> Requirement: Look through the data below for the line with "Rule: a lot" and the line with "## EACH LOT AND THE TOOL IT RAN ON", then output those two and all lines in between, exactly as written.

> Available data:
# # #

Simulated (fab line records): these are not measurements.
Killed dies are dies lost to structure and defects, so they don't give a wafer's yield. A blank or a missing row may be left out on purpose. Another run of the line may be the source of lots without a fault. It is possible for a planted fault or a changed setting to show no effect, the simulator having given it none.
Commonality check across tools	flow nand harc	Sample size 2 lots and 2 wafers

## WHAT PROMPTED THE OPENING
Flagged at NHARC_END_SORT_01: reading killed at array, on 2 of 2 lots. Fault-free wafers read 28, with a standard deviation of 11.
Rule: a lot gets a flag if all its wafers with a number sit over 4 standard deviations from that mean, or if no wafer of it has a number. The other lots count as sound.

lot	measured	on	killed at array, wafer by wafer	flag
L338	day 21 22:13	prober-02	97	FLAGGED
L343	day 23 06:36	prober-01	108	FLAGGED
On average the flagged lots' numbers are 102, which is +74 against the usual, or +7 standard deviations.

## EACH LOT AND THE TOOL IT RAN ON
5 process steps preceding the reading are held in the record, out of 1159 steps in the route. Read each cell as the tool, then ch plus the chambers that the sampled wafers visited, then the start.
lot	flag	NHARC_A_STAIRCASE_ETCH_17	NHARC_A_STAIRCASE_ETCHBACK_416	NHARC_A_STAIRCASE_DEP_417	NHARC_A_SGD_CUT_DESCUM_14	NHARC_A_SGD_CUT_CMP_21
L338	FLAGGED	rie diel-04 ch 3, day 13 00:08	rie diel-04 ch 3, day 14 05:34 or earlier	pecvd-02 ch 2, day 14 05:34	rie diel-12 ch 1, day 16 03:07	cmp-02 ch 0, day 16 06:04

# # #

> Response:
Rule: a lot gets a flag if all its wafers with a number sit over 4 standard deviations from that mean, or if no wafer of it has a number. The other lots count as sound.

lot	measured	on	killed at array, wafer by wafer	flag
L338	day 21 22:13	prober-02	97	FLAGGED
L343	day 23 06:36	prober-01	108	FLAGGED
On average the flagged lots' numbers are 102, which is +74 against the usual, or +7 standard deviations.

## EACH LOT AND THE TOOL IT RAN ON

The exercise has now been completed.